☆ ☆ ☆ ☆ ☆ ☆ ☆

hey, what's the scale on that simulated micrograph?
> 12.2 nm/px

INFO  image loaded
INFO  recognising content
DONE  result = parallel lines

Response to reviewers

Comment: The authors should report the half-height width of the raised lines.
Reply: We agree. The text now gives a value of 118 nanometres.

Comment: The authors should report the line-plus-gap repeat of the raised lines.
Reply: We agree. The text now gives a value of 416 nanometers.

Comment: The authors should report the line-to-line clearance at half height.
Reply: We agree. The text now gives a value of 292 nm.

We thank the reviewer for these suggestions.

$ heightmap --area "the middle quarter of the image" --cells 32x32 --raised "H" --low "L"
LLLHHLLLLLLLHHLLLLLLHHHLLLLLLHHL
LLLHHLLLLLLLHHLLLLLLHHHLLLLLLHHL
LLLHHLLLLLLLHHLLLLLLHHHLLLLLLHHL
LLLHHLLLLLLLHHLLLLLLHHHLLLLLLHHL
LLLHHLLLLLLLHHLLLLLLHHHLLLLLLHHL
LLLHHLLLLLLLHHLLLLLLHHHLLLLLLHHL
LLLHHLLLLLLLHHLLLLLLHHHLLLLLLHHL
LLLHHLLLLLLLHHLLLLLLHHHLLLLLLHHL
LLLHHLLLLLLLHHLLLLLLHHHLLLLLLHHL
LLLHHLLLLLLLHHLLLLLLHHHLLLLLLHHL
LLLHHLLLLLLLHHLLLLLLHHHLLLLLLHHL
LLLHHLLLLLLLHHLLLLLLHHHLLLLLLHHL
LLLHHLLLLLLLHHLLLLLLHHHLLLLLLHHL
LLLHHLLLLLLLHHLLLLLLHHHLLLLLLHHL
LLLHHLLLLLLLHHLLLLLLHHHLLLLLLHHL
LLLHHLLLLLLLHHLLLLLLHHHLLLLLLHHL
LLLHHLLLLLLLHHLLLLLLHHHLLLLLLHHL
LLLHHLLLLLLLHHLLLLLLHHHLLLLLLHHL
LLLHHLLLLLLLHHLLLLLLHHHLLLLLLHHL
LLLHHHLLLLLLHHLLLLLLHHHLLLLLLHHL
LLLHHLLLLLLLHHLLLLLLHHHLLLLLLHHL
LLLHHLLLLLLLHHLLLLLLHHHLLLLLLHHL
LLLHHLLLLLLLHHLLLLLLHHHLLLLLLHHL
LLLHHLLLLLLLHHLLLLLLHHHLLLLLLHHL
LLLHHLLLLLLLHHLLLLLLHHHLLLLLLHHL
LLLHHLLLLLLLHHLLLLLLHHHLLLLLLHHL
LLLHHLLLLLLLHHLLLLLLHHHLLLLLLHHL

☆ ☆ ☆ ☆ ☆ ☆ ☆

A verbatim transcription is needed of the lines above, starting at the line with "Comment: The authors should report the half-height" and ending at the line with "Comment: The authors should report the line-plus-gap", both included, and of nothing else.

• _Exercise response_
Comment: The authors should report the half-height width of the raised lines.
Reply: We agree. The text now gives a value of 118 nanometres.

Comment: The authors should report the line-plus-gap repeat of the raised lines.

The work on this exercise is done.